→ Work task
Please give back word for word the lines below, from the first one through the one with "Notation: cross-section as".

::: Data under study

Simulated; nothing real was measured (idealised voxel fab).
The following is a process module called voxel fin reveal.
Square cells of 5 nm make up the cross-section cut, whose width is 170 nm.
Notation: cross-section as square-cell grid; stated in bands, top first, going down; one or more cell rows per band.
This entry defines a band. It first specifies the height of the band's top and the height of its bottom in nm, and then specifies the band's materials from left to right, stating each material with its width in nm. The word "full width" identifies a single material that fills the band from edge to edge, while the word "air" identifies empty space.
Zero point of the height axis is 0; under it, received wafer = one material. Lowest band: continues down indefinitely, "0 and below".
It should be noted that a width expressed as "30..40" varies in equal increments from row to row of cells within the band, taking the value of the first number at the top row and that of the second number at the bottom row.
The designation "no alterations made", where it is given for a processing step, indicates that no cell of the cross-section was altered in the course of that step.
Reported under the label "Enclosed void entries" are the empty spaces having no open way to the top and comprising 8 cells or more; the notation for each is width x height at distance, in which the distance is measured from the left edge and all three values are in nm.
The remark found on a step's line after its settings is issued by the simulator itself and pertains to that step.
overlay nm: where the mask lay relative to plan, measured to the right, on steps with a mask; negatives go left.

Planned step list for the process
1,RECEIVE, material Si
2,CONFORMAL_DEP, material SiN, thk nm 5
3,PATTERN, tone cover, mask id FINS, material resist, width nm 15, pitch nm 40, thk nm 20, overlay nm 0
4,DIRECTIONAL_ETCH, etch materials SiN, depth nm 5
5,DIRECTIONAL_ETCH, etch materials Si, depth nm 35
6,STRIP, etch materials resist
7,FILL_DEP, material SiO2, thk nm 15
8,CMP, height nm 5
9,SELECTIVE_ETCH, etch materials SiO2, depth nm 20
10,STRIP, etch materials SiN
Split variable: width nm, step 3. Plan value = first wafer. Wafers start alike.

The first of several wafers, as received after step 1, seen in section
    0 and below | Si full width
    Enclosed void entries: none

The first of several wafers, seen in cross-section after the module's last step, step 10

::::::

→ Exercise output
Simulated; nothing real was measured (idealised voxel fab).
The following is a process module called voxel fin reveal.
Square cells of 5 nm make up the cross-section cut, whose width is 170 nm.
Notation: cross-section as square-cell grid; stated in bands, top first, going down; one or more cell rows per band.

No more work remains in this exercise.